******************************
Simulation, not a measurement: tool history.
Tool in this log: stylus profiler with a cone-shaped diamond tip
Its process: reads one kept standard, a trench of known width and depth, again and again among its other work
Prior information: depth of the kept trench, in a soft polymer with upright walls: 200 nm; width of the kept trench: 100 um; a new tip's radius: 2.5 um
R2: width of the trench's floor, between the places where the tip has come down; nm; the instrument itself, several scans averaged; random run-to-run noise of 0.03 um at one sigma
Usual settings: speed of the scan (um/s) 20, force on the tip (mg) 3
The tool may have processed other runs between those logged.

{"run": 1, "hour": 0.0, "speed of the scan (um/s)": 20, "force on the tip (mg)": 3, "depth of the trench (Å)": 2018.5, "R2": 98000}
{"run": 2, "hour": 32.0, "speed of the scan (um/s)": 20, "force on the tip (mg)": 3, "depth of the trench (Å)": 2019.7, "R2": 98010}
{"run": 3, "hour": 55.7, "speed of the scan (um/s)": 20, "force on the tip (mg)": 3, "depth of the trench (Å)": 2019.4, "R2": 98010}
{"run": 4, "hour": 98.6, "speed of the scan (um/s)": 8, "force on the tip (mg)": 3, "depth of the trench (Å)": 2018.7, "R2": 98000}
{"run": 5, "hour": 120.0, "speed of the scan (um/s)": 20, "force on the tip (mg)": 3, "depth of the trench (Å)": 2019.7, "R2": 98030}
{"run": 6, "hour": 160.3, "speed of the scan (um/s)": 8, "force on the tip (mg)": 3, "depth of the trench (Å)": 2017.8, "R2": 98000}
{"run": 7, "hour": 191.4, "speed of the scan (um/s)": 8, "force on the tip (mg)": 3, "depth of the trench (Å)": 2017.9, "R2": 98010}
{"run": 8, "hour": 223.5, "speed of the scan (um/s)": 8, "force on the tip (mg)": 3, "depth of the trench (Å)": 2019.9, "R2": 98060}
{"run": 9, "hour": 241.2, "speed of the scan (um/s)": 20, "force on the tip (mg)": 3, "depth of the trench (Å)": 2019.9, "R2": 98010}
******************************

### REQUIREMENT
Look above for the line holding "Tool in this" and the line holding "R2: width of". Retype both, and every line between them, word for word and nothing else.

### WRITTEN REPLY
Tool in this log: stylus profiler with a cone-shaped diamond tip
Its process: reads one kept standard, a trench of known width and depth, again and again among its other work
Prior information: depth of the kept trench, in a soft polymer with upright walls: 200 nm; width of the kept trench: 100 um; a new tip's radius: 2.5 um
R2: width of the trench's floor, between the places where the tip has come down; nm; the instrument itself, several scans averaged; random run-to-run noise of 0.03 um at one sigma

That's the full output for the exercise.